## Exercise
First find the line with "Units: flow_mm in mm; push_out_n in N" in the entries below, then set down exactly every line through the line with "sealing rings changed", that line included.

□ □ □ □ □ □ □
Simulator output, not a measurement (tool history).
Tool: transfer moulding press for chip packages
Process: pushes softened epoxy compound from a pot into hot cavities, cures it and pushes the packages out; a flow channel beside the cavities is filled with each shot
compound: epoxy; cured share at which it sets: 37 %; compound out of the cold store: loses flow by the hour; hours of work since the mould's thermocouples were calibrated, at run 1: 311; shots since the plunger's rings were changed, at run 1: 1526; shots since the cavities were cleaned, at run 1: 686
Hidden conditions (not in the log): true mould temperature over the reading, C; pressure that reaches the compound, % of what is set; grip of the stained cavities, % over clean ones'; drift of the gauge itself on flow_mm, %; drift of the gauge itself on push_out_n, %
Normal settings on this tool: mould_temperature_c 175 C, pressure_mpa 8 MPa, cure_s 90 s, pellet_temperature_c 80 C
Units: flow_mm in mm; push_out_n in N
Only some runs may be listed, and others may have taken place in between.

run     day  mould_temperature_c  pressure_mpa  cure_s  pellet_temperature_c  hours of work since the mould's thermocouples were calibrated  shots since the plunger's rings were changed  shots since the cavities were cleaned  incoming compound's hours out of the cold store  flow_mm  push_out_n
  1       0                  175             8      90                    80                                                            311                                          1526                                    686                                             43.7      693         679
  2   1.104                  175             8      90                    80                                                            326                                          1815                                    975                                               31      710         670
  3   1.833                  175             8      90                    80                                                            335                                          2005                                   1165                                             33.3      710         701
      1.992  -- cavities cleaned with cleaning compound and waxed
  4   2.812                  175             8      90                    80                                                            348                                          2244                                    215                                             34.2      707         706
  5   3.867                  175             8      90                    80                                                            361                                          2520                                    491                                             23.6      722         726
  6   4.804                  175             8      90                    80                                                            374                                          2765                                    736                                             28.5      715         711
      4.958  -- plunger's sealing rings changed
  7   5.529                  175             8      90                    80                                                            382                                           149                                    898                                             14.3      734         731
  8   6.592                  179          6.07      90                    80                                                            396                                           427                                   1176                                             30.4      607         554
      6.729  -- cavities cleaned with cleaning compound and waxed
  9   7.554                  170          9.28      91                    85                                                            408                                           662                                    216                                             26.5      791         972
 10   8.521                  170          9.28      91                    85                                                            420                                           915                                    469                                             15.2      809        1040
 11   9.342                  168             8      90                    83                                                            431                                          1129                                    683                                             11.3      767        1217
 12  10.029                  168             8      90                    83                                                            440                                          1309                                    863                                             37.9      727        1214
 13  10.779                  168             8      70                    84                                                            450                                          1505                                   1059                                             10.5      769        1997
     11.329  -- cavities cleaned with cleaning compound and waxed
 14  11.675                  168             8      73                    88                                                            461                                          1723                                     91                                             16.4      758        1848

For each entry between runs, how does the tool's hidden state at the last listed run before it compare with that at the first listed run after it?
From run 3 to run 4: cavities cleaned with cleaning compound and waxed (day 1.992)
□ □ □ □ □ □ □

## Answer section
Units: flow_mm in mm; push_out_n in N
Only some runs may be listed, and others may have taken place in between.

run     day  mould_temperature_c  pressure_mpa  cure_s  pellet_temperature_c  hours of work since the mould's thermocouples were calibrated  shots since the plunger's rings were changed  shots since the cavities were cleaned  incoming compound's hours out of the cold store  flow_mm  push_out_n
  1       0                  175             8      90                    80                                                            311                                          1526                                    686                                             43.7      693         679
  2   1.104                  175             8      90                    80                                                            326                                          1815                                    975                                               31      710         670
  3   1.833                  175             8      90                    80                                                            335                                          2005                                   1165                                             33.3      710         701
      1.992  -- cavities cleaned with cleaning compound and waxed
  4   2.812                  175             8      90                    80                                                            348                                          2244                                    215                                             34.2      707         706
  5   3.867                  175             8      90                    80                                                            361                                          2520                                    491                                             23.6      722         726
  6   4.804                  175             8      90                    80                                                            374                                          2765                                    736                                             28.5      715         711
      4.958  -- plunger's sealing rings changed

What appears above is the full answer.